• WORK ITEM:
All of the data that follows needs to be printed again, exactly as it reads.

• RECORD SET:
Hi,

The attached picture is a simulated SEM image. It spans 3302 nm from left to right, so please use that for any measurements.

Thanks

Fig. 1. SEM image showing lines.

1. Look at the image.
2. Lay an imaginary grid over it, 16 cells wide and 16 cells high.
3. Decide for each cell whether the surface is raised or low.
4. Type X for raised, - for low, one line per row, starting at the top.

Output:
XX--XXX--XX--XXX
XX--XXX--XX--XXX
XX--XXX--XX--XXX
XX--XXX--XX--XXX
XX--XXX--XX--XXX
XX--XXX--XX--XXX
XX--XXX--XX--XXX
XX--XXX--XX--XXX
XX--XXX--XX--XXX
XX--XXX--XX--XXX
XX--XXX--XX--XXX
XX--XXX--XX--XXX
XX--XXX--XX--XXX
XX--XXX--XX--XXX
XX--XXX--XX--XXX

• REPLY:
Hi,

The attached picture is a simulated SEM image. It spans 3302 nm from left to right, so please use that for any measurements.

Thanks

Fig. 1. SEM image showing lines.

1. Look at the image.
2. Lay an imaginary grid over it, 16 cells wide and 16 cells high.
3. Decide for each cell whether the surface is raised or low.
4. Type X for raised, - for low, one line per row, starting at the top.

Output:
XX--XXX--XX--XXX
XX--XXX--XX--XXX
XX--XXX--XX--XXX
XX--XXX--XX--XXX
XX--XXX--XX--XXX
XX--XXX--XX--XXX
XX--XXX--XX--XXX
XX--XXX--XX--XXX
XX--XXX--XX--XXX
XX--XXX--XX--XXX
XX--XXX--XX--XXX
XX--XXX--XX--XXX
XX--XXX--XX--XXX
XX--XXX--XX--XXX
XX--XXX--XX--XXX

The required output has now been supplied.